=== Assigned task ===
From the entries below, return only the lines starting at the one that contains "(b) SEM image" and ending at the one that contains "Lab notebook", exactly as they stand.

=== Information shown ===

=== Begin Enclosure ===

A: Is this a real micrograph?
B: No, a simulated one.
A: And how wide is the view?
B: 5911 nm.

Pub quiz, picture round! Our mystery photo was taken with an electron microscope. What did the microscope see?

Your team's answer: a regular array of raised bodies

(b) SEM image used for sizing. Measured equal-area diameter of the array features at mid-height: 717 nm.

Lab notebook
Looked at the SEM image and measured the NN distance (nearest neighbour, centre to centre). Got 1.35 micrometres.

=== End Enclosure ===

=== Written response ===
(b) SEM image used for sizing. Measured equal-area diameter of the array features at mid-height: 717 nm.

Lab notebook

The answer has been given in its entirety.